WORK REQUEST – Using the listing below, copy exactly the lines from the one containing "route steps=1938 shown" to the one containing "lots that met", both lines included, and no others.

SUPPLIED MATERIAL –
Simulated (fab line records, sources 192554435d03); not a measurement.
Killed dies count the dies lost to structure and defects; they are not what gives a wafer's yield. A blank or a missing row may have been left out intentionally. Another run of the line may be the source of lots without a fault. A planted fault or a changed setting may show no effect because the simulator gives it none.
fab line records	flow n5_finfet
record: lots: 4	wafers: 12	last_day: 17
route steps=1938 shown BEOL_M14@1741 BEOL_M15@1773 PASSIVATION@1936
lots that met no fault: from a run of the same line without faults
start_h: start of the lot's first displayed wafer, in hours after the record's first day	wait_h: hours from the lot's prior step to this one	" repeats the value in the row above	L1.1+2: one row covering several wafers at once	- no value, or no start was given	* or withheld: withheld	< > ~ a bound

WRITTEN ANSWER –
route steps=1938 shown BEOL_M14@1741 BEOL_M15@1773 PASSIVATION@1936
lots that met no fault: from a run of the same line without faults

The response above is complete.